## Data supplied
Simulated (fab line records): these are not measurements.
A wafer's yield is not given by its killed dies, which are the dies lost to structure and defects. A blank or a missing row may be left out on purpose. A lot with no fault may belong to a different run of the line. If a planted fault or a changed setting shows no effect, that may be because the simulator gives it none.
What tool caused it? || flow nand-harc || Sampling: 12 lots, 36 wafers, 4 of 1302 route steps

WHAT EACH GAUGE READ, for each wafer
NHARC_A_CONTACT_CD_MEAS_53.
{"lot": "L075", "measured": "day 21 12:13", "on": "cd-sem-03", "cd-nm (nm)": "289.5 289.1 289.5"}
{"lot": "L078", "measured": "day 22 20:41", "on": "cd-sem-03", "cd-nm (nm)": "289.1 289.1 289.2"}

## Task item
Go through the listing and copy each line exactly.

## Your response
Simulated (fab line records): these are not measurements.
A wafer's yield is not given by its killed dies, which are the dies lost to structure and defects. A blank or a missing row may be left out on purpose. A lot with no fault may belong to a different run of the line. If a planted fault or a changed setting shows no effect, that may be because the simulator gives it none.
What tool caused it? || flow nand-harc || Sampling: 12 lots, 36 wafers, 4 of 1302 route steps

WHAT EACH GAUGE READ, for each wafer
NHARC_A_CONTACT_CD_MEAS_53.
{"lot": "L075", "measured": "day 21 12:13", "on": "cd-sem-03", "cd-nm (nm)": "289.5 289.1 289.5"}
{"lot": "L078", "measured": "day 22 20:41", "on": "cd-sem-03", "cd-nm (nm)": "289.1 289.1 289.2"}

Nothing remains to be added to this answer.